** Assigned task **
Print each line of the material again, keeping everything exact.

** Data for analysis **
Content starts
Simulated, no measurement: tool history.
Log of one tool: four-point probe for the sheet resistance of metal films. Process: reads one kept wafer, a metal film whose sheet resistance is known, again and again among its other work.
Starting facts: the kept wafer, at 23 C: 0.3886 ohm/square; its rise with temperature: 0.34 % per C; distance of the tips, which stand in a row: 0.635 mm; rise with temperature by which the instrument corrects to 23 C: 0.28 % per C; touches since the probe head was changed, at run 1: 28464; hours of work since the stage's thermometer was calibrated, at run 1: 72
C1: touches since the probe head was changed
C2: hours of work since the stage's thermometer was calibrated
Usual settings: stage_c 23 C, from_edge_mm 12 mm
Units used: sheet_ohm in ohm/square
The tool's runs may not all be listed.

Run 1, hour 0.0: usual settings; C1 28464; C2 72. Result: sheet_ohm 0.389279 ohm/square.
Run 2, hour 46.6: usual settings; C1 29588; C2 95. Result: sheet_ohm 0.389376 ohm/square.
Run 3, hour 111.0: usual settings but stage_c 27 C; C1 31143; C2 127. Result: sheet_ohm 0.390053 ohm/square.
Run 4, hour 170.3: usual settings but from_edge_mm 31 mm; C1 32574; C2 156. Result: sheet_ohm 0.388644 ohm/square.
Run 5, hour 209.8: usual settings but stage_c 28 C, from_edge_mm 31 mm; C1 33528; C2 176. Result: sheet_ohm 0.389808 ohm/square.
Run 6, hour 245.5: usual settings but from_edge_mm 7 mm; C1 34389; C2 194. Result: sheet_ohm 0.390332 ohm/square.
Content ends

** Exercise output **
Simulated, no measurement: tool history.
Log of one tool: four-point probe for the sheet resistance of metal films. Process: reads one kept wafer, a metal film whose sheet resistance is known, again and again among its other work.
Starting facts: the kept wafer, at 23 C: 0.3886 ohm/square; its rise with temperature: 0.34 % per C; distance of the tips, which stand in a row: 0.635 mm; rise with temperature by which the instrument corrects to 23 C: 0.28 % per C; touches since the probe head was changed, at run 1: 28464; hours of work since the stage's thermometer was calibrated, at run 1: 72
C1: touches since the probe head was changed
C2: hours of work since the stage's thermometer was calibrated
Usual settings: stage_c 23 C, from_edge_mm 12 mm
Units used: sheet_ohm in ohm/square
The tool's runs may not all be listed.

Run 1, hour 0.0: usual settings; C1 28464; C2 72. Result: sheet_ohm 0.389279 ohm/square.
Run 2, hour 46.6: usual settings; C1 29588; C2 95. Result: sheet_ohm 0.389376 ohm/square.
Run 3, hour 111.0: usual settings but stage_c 27 C; C1 31143; C2 127. Result: sheet_ohm 0.390053 ohm/square.
Run 4, hour 170.3: usual settings but from_edge_mm 31 mm; C1 32574; C2 156. Result: sheet_ohm 0.388644 ohm/square.
Run 5, hour 209.8: usual settings but stage_c 28 C, from_edge_mm 31 mm; C1 33528; C2 176. Result: sheet_ohm 0.389808 ohm/square.
Run 6, hour 245.5: usual settings but from_edge_mm 7 mm; C1 34389; C2 194. Result: sheet_ohm 0.390332 ohm/square.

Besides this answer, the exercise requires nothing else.